▶

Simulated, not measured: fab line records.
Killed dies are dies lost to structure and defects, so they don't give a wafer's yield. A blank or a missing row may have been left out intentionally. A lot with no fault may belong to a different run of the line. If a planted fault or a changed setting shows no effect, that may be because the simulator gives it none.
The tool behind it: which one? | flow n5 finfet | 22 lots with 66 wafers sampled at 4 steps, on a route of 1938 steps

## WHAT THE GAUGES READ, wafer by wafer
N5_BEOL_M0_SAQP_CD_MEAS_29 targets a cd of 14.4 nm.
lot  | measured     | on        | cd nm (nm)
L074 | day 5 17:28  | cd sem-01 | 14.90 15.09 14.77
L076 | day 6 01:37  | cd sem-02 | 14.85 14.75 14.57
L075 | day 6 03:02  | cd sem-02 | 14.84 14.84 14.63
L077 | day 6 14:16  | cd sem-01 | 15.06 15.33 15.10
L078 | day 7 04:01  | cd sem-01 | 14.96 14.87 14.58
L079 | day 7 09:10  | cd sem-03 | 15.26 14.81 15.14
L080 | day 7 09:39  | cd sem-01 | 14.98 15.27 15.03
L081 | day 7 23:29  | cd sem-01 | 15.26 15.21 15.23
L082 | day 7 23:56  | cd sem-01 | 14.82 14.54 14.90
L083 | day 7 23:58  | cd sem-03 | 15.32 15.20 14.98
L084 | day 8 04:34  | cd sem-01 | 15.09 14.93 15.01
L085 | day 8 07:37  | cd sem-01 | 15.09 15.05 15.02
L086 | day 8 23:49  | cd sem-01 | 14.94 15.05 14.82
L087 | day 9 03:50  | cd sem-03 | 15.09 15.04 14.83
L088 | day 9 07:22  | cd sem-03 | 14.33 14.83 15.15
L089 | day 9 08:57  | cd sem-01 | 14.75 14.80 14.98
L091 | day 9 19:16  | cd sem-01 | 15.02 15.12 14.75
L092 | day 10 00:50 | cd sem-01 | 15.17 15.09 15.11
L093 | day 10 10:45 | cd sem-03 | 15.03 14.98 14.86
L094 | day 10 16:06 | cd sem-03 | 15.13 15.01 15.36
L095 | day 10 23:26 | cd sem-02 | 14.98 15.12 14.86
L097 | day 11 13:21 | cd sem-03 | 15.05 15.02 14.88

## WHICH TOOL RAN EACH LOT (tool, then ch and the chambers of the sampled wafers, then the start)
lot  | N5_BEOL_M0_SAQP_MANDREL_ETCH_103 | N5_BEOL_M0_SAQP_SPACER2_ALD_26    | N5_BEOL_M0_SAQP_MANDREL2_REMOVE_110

◀

=== Work request ===
Please repeat word for word the lines above that run from the beginning through the line containing "## WHICH TOOL", keeping both the first and that last line.

=== Written response ===
Simulated, not measured: fab line records.
Killed dies are dies lost to structure and defects, so they don't give a wafer's yield. A blank or a missing row may have been left out intentionally. A lot with no fault may belong to a different run of the line. If a planted fault or a changed setting shows no effect, that may be because the simulator gives it none.
The tool behind it: which one? | flow n5 finfet | 22 lots with 66 wafers sampled at 4 steps, on a route of 1938 steps

## WHAT THE GAUGES READ, wafer by wafer
N5_BEOL_M0_SAQP_CD_MEAS_29 targets a cd of 14.4 nm.
lot  | measured     | on        | cd nm (nm)
L074 | day 5 17:28  | cd sem-01 | 14.90 15.09 14.77
L076 | day 6 01:37  | cd sem-02 | 14.85 14.75 14.57
L075 | day 6 03:02  | cd sem-02 | 14.84 14.84 14.63
L077 | day 6 14:16  | cd sem-01 | 15.06 15.33 15.10
L078 | day 7 04:01  | cd sem-01 | 14.96 14.87 14.58
L079 | day 7 09:10  | cd sem-03 | 15.26 14.81 15.14
L080 | day 7 09:39  | cd sem-01 | 14.98 15.27 15.03
L081 | day 7 23:29  | cd sem-01 | 15.26 15.21 15.23
L082 | day 7 23:56  | cd sem-01 | 14.82 14.54 14.90
L083 | day 7 23:58  | cd sem-03 | 15.32 15.20 14.98
L084 | day 8 04:34  | cd sem-01 | 15.09 14.93 15.01
L085 | day 8 07:37  | cd sem-01 | 15.09 15.05 15.02
L086 | day 8 23:49  | cd sem-01 | 14.94 15.05 14.82
L087 | day 9 03:50  | cd sem-03 | 15.09 15.04 14.83
L088 | day 9 07:22  | cd sem-03 | 14.33 14.83 15.15
L089 | day 9 08:57  | cd sem-01 | 14.75 14.80 14.98
L091 | day 9 19:16  | cd sem-01 | 15.02 15.12 14.75
L092 | day 10 00:50 | cd sem-01 | 15.17 15.09 15.11
L093 | day 10 10:45 | cd sem-03 | 15.03 14.98 14.86
L094 | day 10 16:06 | cd sem-03 | 15.13 15.01 15.36
L095 | day 10 23:26 | cd sem-02 | 14.98 15.12 14.86
L097 | day 11 13:21 | cd sem-03 | 15.05 15.02 14.88

## WHICH TOOL RAN EACH LOT (tool, then ch and the chambers of the sampled wafers, then the start)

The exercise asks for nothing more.